◆ ENTRIES SHOWN:
╔══

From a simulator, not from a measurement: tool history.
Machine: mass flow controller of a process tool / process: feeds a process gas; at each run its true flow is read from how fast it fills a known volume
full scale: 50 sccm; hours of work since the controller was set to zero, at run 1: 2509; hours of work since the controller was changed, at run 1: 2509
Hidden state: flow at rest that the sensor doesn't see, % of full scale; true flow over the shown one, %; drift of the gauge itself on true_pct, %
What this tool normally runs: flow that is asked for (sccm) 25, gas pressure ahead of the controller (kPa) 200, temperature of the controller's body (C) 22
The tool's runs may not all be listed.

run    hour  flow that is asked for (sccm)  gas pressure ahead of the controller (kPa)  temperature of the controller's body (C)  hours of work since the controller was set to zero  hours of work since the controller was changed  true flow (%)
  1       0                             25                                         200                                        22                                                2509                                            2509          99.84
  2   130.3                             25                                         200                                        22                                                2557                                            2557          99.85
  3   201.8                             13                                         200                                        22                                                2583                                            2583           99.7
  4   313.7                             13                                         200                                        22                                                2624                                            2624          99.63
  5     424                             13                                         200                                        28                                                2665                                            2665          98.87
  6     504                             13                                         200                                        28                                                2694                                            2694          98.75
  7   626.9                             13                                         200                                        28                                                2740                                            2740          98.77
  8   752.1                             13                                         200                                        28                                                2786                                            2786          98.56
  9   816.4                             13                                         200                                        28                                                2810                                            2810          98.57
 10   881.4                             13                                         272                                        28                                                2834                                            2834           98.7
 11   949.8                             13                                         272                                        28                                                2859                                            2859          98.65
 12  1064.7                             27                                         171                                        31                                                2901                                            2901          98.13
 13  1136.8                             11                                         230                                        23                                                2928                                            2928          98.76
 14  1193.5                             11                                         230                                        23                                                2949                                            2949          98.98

╚══

◆ WORK REQUEST:
Could you return all of the data exactly as written?

◆ TASK SOLUTION:
From a simulator, not from a measurement: tool history.
Machine: mass flow controller of a process tool / process: feeds a process gas; at each run its true flow is read from how fast it fills a known volume
full scale: 50 sccm; hours of work since the controller was set to zero, at run 1: 2509; hours of work since the controller was changed, at run 1: 2509
Hidden state: flow at rest that the sensor doesn't see, % of full scale; true flow over the shown one, %; drift of the gauge itself on true_pct, %
What this tool normally runs: flow that is asked for (sccm) 25, gas pressure ahead of the controller (kPa) 200, temperature of the controller's body (C) 22
The tool's runs may not all be listed.

run    hour  flow that is asked for (sccm)  gas pressure ahead of the controller (kPa)  temperature of the controller's body (C)  hours of work since the controller was set to zero  hours of work since the controller was changed  true flow (%)
  1       0                             25                                         200                                        22                                                2509                                            2509          99.84
  2   130.3                             25                                         200                                        22                                                2557                                            2557          99.85
  3   201.8                             13                                         200                                        22                                                2583                                            2583           99.7
  4   313.7                             13                                         200                                        22                                                2624                                            2624          99.63
  5     424                             13                                         200                                        28                                                2665                                            2665          98.87
  6     504                             13                                         200                                        28                                                2694                                            2694          98.75
  7   626.9                             13                                         200                                        28                                                2740                                            2740          98.77
  8   752.1                             13                                         200                                        28                                                2786                                            2786          98.56
  9   816.4                             13                                         200                                        28                                                2810                                            2810          98.57
 10   881.4                             13                                         272                                        28                                                2834                                            2834           98.7
 11   949.8                             13                                         272                                        28                                                2859                                            2859          98.65
 12  1064.7                             27                                         171                                        31                                                2901                                            2901          98.13
 13  1136.8                             11                                         230                                        23                                                2928                                            2928          98.76
 14  1193.5                             11                                         230                                        23                                                2949                                            2949          98.98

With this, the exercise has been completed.